**DATASET EXCERPTS**.
-------------------------

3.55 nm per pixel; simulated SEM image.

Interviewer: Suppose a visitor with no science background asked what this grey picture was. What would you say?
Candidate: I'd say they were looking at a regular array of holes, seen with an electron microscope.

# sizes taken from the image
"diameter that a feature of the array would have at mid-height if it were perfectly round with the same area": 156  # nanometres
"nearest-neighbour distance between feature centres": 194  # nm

-------------------------

**WORK REQUEST**. Please repeat word for word the lines above that run from the beginning through the line containing "Candidate: I'd say", keeping both the first and that last line.

**EXERCISE RESULT**.
3.55 nm per pixel; simulated SEM image.

Interviewer: Suppose a visitor with no science background asked what this grey picture was. What would you say?
Candidate: I'd say they were looking at a regular array of holes, seen with an electron microscope.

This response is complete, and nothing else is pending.